• ASSIGNMENT: Nothing in the entries may be altered; copy them all exactly.

[Start of section]

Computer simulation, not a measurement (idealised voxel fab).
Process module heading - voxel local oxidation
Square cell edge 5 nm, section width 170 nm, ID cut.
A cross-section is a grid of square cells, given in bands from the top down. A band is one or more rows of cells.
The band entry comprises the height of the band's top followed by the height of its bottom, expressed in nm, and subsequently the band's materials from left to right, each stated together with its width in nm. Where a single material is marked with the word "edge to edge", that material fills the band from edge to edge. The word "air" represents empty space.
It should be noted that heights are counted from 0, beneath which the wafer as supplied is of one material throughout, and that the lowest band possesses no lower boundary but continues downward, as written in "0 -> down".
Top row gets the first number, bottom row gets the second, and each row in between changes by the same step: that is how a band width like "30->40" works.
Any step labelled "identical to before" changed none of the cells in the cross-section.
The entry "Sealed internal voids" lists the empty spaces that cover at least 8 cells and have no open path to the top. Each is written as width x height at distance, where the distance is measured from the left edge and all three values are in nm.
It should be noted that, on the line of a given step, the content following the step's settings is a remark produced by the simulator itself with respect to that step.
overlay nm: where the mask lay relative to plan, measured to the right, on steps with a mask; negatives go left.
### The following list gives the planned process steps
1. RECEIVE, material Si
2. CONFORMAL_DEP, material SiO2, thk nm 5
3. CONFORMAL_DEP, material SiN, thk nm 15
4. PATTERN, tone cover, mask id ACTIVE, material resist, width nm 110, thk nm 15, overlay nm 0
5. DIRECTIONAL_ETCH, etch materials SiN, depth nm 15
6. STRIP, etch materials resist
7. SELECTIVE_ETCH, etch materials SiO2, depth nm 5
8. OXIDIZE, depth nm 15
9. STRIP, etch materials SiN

[End of section]

• YOUR SOLUTION:
Computer simulation, not a measurement (idealised voxel fab).
Process module heading - voxel local oxidation
Square cell edge 5 nm, section width 170 nm, ID cut.
A cross-section is a grid of square cells, given in bands from the top down. A band is one or more rows of cells.
The band entry comprises the height of the band's top followed by the height of its bottom, expressed in nm, and subsequently the band's materials from left to right, each stated together with its width in nm. Where a single material is marked with the word "edge to edge", that material fills the band from edge to edge. The word "air" represents empty space.
It should be noted that heights are counted from 0, beneath which the wafer as supplied is of one material throughout, and that the lowest band possesses no lower boundary but continues downward, as written in "0 -> down".
Top row gets the first number, bottom row gets the second, and each row in between changes by the same step: that is how a band width like "30->40" works.
Any step labelled "identical to before" changed none of the cells in the cross-section.
The entry "Sealed internal voids" lists the empty spaces that cover at least 8 cells and have no open path to the top. Each is written as width x height at distance, where the distance is measured from the left edge and all three values are in nm.
It should be noted that, on the line of a given step, the content following the step's settings is a remark produced by the simulator itself with respect to that step.
overlay nm: where the mask lay relative to plan, measured to the right, on steps with a mask; negatives go left.
### The following list gives the planned process steps
1. RECEIVE, material Si
2. CONFORMAL_DEP, material SiO2, thk nm 5
3. CONFORMAL_DEP, material SiN, thk nm 15
4. PATTERN, tone cover, mask id ACTIVE, material resist, width nm 110, thk nm 15, overlay nm 0
5. DIRECTIONAL_ETCH, etch materials SiN, depth nm 15
6. STRIP, etch materials resist
7. SELECTIVE_ETCH, etch materials SiO2, depth nm 5
8. OXIDIZE, depth nm 15
9. STRIP, etch materials SiN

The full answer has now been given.